*** Information given Section Begins ***
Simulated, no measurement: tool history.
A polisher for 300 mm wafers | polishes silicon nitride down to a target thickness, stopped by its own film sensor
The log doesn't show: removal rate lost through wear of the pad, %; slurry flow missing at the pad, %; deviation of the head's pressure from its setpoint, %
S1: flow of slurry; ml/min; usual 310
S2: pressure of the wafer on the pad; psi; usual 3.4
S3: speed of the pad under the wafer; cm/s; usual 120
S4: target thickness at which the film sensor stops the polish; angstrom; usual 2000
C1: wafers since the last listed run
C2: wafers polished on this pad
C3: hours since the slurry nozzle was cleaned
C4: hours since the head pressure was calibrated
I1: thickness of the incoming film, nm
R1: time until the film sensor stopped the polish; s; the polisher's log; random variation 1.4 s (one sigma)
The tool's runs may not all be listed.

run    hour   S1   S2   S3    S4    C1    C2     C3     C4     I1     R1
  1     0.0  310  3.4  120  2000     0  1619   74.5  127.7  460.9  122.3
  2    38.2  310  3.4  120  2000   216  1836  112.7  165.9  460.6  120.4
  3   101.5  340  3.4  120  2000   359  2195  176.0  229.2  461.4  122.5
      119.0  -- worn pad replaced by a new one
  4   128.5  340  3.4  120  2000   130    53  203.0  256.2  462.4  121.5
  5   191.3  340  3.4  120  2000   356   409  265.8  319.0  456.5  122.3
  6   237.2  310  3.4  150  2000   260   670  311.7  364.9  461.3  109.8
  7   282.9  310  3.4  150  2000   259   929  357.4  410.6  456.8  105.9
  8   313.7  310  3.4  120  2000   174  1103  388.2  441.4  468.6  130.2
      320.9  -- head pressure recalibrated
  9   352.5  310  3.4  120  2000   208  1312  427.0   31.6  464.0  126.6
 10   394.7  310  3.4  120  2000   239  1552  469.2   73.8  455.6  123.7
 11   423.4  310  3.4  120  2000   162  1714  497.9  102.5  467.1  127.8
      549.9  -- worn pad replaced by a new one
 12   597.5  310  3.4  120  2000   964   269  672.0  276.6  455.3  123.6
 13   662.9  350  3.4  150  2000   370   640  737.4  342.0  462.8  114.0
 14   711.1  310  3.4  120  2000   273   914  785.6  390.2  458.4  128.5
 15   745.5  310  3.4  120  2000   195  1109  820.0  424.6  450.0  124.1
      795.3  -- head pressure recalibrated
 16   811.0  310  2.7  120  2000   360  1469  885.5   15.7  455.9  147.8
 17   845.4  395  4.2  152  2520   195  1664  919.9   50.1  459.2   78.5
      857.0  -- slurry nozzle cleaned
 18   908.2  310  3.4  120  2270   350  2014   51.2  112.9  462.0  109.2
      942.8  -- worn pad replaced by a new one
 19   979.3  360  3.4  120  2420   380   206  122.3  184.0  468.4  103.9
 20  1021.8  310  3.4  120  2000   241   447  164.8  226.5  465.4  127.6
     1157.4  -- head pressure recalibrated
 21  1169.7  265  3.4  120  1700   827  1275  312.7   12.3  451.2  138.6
*** Information given Section Ends ***

_Assigned task_
Print only the lines that run from the start of the listing to the line bearing "S2: pressure of"; please keep the first line and that last one, exactly as they appear.

_Exercise solution_
Simulated, no measurement: tool history.
A polisher for 300 mm wafers | polishes silicon nitride down to a target thickness, stopped by its own film sensor
The log doesn't show: removal rate lost through wear of the pad, %; slurry flow missing at the pad, %; deviation of the head's pressure from its setpoint, %
S1: flow of slurry; ml/min; usual 310
S2: pressure of the wafer on the pad; psi; usual 3.4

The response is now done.